◆ ENTRIES PROVIDED:
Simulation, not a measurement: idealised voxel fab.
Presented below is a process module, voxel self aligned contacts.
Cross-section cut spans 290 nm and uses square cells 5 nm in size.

◆ EXERCISE: Please repeat every entry, exactly as it was written.

◆ YOUR RESPONSE:
Simulation, not a measurement: idealised voxel fab.
Presented below is a process module, voxel self aligned contacts.
Cross-section cut spans 290 nm and uses square cells 5 nm in size.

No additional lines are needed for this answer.